▶ **RECORDS PROVIDED**:

---+---

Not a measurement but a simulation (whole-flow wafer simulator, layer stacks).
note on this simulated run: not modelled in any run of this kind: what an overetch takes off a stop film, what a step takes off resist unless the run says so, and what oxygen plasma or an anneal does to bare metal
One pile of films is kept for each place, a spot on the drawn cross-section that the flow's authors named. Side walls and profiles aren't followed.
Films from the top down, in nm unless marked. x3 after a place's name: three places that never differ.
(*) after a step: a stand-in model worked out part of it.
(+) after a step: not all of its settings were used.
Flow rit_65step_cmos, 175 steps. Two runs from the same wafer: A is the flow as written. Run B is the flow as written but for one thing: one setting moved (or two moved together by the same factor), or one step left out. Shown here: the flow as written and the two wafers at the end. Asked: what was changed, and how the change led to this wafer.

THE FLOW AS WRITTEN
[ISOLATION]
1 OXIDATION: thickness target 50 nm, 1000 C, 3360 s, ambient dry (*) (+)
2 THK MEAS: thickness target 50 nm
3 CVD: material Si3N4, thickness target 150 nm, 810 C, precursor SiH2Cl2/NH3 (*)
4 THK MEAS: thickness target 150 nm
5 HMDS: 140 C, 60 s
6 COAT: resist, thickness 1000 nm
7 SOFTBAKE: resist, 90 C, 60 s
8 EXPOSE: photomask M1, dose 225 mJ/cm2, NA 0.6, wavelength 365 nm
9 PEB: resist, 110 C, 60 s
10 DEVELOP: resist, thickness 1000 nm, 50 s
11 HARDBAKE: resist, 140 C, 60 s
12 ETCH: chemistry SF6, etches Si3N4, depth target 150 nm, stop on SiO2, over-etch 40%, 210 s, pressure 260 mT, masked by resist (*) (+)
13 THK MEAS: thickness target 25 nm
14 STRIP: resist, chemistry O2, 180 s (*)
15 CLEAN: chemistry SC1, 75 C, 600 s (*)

---+---

▶ **ASSIGNMENT**:
Return, exactly, the lines from the first line of the records above to the line containing "14 STRIP: resist, chemistry O2, 180 s (*)", both included.

▶ **ANSWER BOX**:
Not a measurement but a simulation (whole-flow wafer simulator, layer stacks).
note on this simulated run: not modelled in any run of this kind: what an overetch takes off a stop film, what a step takes off resist unless the run says so, and what oxygen plasma or an anneal does to bare metal
One pile of films is kept for each place, a spot on the drawn cross-section that the flow's authors named. Side walls and profiles aren't followed.
Films from the top down, in nm unless marked. x3 after a place's name: three places that never differ.
(*) after a step: a stand-in model worked out part of it.
(+) after a step: not all of its settings were used.
Flow rit_65step_cmos, 175 steps. Two runs from the same wafer: A is the flow as written. Run B is the flow as written but for one thing: one setting moved (or two moved together by the same factor), or one step left out. Shown here: the flow as written and the two wafers at the end. Asked: what was changed, and how the change led to this wafer.

THE FLOW AS WRITTEN
[ISOLATION]
1 OXIDATION: thickness target 50 nm, 1000 C, 3360 s, ambient dry (*) (+)
2 THK MEAS: thickness target 50 nm
3 CVD: material Si3N4, thickness target 150 nm, 810 C, precursor SiH2Cl2/NH3 (*)
4 THK MEAS: thickness target 150 nm
5 HMDS: 140 C, 60 s
6 COAT: resist, thickness 1000 nm
7 SOFTBAKE: resist, 90 C, 60 s
8 EXPOSE: photomask M1, dose 225 mJ/cm2, NA 0.6, wavelength 365 nm
9 PEB: resist, 110 C, 60 s
10 DEVELOP: resist, thickness 1000 nm, 50 s
11 HARDBAKE: resist, 140 C, 60 s
12 ETCH: chemistry SF6, etches Si3N4, depth target 150 nm, stop on SiO2, over-etch 40%, 210 s, pressure 260 mT, masked by resist (*) (+)
13 THK MEAS: thickness target 25 nm
14 STRIP: resist, chemistry O2, 180 s (*)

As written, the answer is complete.